Starting at the top of the entries below, print each line exactly until the line with "Just tell them" has been printed too.

Recorded data: Begin

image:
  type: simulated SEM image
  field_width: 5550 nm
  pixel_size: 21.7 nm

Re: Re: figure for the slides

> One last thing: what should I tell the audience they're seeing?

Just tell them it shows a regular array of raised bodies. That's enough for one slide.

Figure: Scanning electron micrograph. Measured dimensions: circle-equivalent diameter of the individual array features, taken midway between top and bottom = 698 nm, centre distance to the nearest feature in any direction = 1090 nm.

Recorded data: End

* [Exercise answer]
image:
  type: simulated SEM image
  field_width: 5550 nm
  pixel_size: 21.7 nm

Re: Re: figure for the slides

> One last thing: what should I tell the audience they're seeing?

Just tell them it shows a regular array of raised bodies. That's enough for one slide.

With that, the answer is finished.